START RECORDS SUPPLIED
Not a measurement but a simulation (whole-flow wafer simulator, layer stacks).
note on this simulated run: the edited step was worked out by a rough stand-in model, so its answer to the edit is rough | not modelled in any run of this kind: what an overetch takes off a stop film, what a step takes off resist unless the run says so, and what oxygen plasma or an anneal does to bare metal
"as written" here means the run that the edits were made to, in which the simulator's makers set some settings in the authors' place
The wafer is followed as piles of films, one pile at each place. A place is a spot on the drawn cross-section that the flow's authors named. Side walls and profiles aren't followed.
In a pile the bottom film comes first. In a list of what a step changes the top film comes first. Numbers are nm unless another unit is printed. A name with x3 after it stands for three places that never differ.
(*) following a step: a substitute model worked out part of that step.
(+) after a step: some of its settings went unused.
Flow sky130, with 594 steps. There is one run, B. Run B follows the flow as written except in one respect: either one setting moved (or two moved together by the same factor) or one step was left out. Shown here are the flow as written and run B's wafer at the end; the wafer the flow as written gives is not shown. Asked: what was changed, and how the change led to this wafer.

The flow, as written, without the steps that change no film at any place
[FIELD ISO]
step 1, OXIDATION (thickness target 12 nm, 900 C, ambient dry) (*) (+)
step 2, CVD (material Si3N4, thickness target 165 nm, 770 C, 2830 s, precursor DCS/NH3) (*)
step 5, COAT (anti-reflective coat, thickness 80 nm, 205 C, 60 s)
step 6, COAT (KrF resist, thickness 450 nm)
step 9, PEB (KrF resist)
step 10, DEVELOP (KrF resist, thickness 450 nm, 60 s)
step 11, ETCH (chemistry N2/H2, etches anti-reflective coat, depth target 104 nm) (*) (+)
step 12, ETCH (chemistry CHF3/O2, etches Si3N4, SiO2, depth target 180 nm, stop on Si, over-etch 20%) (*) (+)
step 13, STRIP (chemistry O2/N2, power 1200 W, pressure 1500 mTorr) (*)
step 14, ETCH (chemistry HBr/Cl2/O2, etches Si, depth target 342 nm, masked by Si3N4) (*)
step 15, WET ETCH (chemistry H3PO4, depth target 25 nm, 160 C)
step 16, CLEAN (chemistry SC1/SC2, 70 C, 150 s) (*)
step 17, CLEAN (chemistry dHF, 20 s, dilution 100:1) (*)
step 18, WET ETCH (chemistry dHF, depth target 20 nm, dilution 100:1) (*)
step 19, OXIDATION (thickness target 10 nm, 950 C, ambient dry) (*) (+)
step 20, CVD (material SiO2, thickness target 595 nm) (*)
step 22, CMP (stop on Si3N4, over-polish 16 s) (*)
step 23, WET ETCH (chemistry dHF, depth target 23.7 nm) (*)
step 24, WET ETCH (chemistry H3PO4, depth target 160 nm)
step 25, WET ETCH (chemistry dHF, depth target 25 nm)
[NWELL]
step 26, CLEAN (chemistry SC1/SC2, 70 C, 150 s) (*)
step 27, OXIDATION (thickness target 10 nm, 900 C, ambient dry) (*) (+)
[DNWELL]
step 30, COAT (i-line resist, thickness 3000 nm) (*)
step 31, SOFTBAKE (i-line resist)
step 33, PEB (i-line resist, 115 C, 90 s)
END RECORDS SUPPLIED

_WORK REQUEST_
Set down, from the entries above, exactly the lines from the one with "step 5, COAT" up to and including the one with "step 22, CMP", and no other lines.

_WRITTEN ANSWER_
step 5, COAT (anti-reflective coat, thickness 80 nm, 205 C, 60 s)
step 6, COAT (KrF resist, thickness 450 nm)
step 9, PEB (KrF resist)
step 10, DEVELOP (KrF resist, thickness 450 nm, 60 s)
step 11, ETCH (chemistry N2/H2, etches anti-reflective coat, depth target 104 nm) (*) (+)
step 12, ETCH (chemistry CHF3/O2, etches Si3N4, SiO2, depth target 180 nm, stop on Si, over-etch 20%) (*) (+)
step 13, STRIP (chemistry O2/N2, power 1200 W, pressure 1500 mTorr) (*)
step 14, ETCH (chemistry HBr/Cl2/O2, etches Si, depth target 342 nm, masked by Si3N4) (*)
step 15, WET ETCH (chemistry H3PO4, depth target 25 nm, 160 C)
step 16, CLEAN (chemistry SC1/SC2, 70 C, 150 s) (*)
step 17, CLEAN (chemistry dHF, 20 s, dilution 100:1) (*)
step 18, WET ETCH (chemistry dHF, depth target 20 nm, dilution 100:1) (*)
step 19, OXIDATION (thickness target 10 nm, 950 C, ambient dry) (*) (+)
step 20, CVD (material SiO2, thickness target 595 nm) (*)
step 22, CMP (stop on Si3N4, over-polish 16 s) (*)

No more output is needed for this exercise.